### Assigned task
Read the records and write them out again exactly.

════

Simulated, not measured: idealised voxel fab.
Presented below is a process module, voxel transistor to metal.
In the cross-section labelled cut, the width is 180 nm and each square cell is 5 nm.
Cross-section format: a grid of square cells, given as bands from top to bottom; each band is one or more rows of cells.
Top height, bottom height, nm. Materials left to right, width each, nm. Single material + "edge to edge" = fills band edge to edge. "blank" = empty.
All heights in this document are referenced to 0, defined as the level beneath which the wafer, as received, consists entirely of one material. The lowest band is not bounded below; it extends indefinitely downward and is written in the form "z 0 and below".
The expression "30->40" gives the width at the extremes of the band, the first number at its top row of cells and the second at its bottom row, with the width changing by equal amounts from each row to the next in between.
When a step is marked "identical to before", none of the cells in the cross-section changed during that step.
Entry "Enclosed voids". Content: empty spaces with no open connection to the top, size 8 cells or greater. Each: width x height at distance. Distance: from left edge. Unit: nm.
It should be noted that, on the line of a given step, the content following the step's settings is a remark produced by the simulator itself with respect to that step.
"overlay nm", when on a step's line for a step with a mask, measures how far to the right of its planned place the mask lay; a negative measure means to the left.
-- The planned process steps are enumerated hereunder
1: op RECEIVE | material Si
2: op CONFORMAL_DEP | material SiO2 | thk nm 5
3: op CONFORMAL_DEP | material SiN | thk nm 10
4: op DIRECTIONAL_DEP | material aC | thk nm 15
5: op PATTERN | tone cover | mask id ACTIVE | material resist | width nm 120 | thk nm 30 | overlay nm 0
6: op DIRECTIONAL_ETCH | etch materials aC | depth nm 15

════

### Written answer
Simulated, not measured: idealised voxel fab.
Presented below is a process module, voxel transistor to metal.
In the cross-section labelled cut, the width is 180 nm and each square cell is 5 nm.
Cross-section format: a grid of square cells, given as bands from top to bottom; each band is one or more rows of cells.
Top height, bottom height, nm. Materials left to right, width each, nm. Single material + "edge to edge" = fills band edge to edge. "blank" = empty.
All heights in this document are referenced to 0, defined as the level beneath which the wafer, as received, consists entirely of one material. The lowest band is not bounded below; it extends indefinitely downward and is written in the form "z 0 and below".
The expression "30->40" gives the width at the extremes of the band, the first number at its top row of cells and the second at its bottom row, with the width changing by equal amounts from each row to the next in between.
When a step is marked "identical to before", none of the cells in the cross-section changed during that step.
Entry "Enclosed voids". Content: empty spaces with no open connection to the top, size 8 cells or greater. Each: width x height at distance. Distance: from left edge. Unit: nm.
It should be noted that, on the line of a given step, the content following the step's settings is a remark produced by the simulator itself with respect to that step.
"overlay nm", when on a step's line for a step with a mask, measures how far to the right of its planned place the mask lay; a negative measure means to the left.
-- The planned process steps are enumerated hereunder
1: op RECEIVE | material Si
2: op CONFORMAL_DEP | material SiO2 | thk nm 5
3: op CONFORMAL_DEP | material SiN | thk nm 10
4: op DIRECTIONAL_DEP | material aC | thk nm 15
5: op PATTERN | tone cover | mask id ACTIVE | material resist | width nm 120 | thk nm 30 | overlay nm 0
6: op DIRECTIONAL_ETCH | etch materials aC | depth nm 15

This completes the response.